** Opening Exercise data block **

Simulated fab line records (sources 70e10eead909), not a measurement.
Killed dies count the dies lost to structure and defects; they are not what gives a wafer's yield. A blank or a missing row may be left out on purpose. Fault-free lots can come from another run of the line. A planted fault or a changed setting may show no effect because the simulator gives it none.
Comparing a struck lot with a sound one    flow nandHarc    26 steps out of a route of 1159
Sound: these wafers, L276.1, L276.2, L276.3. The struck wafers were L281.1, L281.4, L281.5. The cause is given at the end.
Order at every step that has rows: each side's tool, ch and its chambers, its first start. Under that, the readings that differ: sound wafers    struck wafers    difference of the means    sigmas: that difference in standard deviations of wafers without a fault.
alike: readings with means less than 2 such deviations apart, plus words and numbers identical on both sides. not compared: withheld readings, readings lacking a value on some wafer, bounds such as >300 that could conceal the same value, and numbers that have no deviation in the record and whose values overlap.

** Closing Exercise data block **

● Work order
Give all of the lines above again, exactly as they are.

● Exercise answer
Simulated fab line records (sources 70e10eead909), not a measurement.
Killed dies count the dies lost to structure and defects; they are not what gives a wafer's yield. A blank or a missing row may be left out on purpose. Fault-free lots can come from another run of the line. A planted fault or a changed setting may show no effect because the simulator gives it none.
Comparing a struck lot with a sound one    flow nandHarc    26 steps out of a route of 1159
Sound: these wafers, L276.1, L276.2, L276.3. The struck wafers were L281.1, L281.4, L281.5. The cause is given at the end.
Order at every step that has rows: each side's tool, ch and its chambers, its first start. Under that, the readings that differ: sound wafers    struck wafers    difference of the means    sigmas: that difference in standard deviations of wafers without a fault.
alike: readings with means less than 2 such deviations apart, plus words and numbers identical on both sides. not compared: withheld readings, readings lacking a value on some wafer, bounds such as >300 that could conceal the same value, and numbers that have no deviation in the record and whose values overlap.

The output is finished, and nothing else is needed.